<<<<
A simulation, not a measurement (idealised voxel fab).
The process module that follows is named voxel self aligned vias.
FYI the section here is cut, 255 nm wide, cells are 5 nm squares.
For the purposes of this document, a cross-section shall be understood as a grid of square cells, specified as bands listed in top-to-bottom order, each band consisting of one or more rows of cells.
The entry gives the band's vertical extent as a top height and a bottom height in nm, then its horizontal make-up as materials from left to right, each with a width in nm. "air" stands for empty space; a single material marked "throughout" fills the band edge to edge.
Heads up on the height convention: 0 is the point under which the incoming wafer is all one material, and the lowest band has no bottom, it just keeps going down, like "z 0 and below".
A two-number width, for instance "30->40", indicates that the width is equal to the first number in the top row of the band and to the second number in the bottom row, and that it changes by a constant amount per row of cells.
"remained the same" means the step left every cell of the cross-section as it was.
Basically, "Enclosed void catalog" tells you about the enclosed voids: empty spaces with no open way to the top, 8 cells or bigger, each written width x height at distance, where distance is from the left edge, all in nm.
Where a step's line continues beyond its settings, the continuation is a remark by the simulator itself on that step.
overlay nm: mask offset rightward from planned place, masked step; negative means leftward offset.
>>>>

Within the data above, the lines from the one with "FYI the section" to the one with "For the purposes" must be repeated exactly; no other line belongs in the answer.

[Exercise response]:
FYI the section here is cut, 255 nm wide, cells are 5 nm squares.
For the purposes of this document, a cross-section shall be understood as a grid of square cells, specified as bands listed in top-to-bottom order, each band consisting of one or more rows of cells.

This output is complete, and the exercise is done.